## Work instruction
Would you please restate every record exactly as written?

-------- Source data

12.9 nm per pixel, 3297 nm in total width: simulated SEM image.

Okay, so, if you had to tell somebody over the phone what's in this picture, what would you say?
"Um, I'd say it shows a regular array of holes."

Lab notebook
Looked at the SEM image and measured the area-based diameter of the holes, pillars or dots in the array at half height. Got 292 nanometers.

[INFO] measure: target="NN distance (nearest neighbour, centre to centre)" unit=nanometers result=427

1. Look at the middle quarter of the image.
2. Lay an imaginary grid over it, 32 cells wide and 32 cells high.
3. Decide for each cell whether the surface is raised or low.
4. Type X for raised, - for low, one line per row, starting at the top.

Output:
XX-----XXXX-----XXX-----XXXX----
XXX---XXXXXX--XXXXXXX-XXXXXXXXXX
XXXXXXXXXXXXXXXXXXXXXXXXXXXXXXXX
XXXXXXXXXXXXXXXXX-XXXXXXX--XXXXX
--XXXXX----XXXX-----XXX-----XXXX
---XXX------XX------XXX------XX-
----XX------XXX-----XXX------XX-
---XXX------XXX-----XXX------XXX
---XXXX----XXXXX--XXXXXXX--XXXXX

----------------

## Exercise response
12.9 nm per pixel, 3297 nm in total width: simulated SEM image.

Okay, so, if you had to tell somebody over the phone what's in this picture, what would you say?
"Um, I'd say it shows a regular array of holes."

Lab notebook
Looked at the SEM image and measured the area-based diameter of the holes, pillars or dots in the array at half height. Got 292 nanometers.

[INFO] measure: target="NN distance (nearest neighbour, centre to centre)" unit=nanometers result=427

1. Look at the middle quarter of the image.
2. Lay an imaginary grid over it, 32 cells wide and 32 cells high.
3. Decide for each cell whether the surface is raised or low.
4. Type X for raised, - for low, one line per row, starting at the top.

Output:
XX-----XXXX-----XXX-----XXXX----
XXX---XXXXXX--XXXXXXX-XXXXXXXXXX
XXXXXXXXXXXXXXXXXXXXXXXXXXXXXXXX
XXXXXXXXXXXXXXXXX-XXXXXXX--XXXXX
--XXXXX----XXXX-----XXX-----XXXX
---XXX------XX------XXX------XX-
----XX------XXX-----XXX------XX-
---XXX------XXX-----XXX------XXX
---XXXX----XXXXX--XXXXXXX--XXXXX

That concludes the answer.